> _Work instruction_
When the line with "4,PATTERN with tone" appears below, start repeating lines exactly, and keep going through the line with "5,DIRECTIONAL_ETCH with etch"; add nothing outside that span.

> _Records provided_
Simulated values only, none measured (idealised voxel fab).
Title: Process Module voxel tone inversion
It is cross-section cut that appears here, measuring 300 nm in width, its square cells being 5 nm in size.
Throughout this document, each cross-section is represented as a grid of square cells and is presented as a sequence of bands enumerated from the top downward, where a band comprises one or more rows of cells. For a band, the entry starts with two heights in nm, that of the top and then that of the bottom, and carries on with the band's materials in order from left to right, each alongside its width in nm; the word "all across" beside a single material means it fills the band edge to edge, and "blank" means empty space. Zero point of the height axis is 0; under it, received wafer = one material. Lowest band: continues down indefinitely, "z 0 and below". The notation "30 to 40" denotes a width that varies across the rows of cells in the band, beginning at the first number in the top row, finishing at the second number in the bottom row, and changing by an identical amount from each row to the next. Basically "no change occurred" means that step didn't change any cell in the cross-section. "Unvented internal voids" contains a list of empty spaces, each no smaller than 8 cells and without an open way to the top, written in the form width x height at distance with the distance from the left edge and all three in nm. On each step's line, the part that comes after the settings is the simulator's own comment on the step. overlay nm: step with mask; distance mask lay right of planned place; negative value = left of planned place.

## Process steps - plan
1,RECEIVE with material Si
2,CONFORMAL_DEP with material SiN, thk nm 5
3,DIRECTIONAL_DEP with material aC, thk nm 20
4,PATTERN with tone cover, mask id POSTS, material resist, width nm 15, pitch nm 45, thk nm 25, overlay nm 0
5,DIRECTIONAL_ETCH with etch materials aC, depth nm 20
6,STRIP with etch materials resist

> _Task result_
4,PATTERN with tone cover, mask id POSTS, material resist, width nm 15, pitch nm 45, thk nm 25, overlay nm 0
5,DIRECTIONAL_ETCH with etch materials aC, depth nm 20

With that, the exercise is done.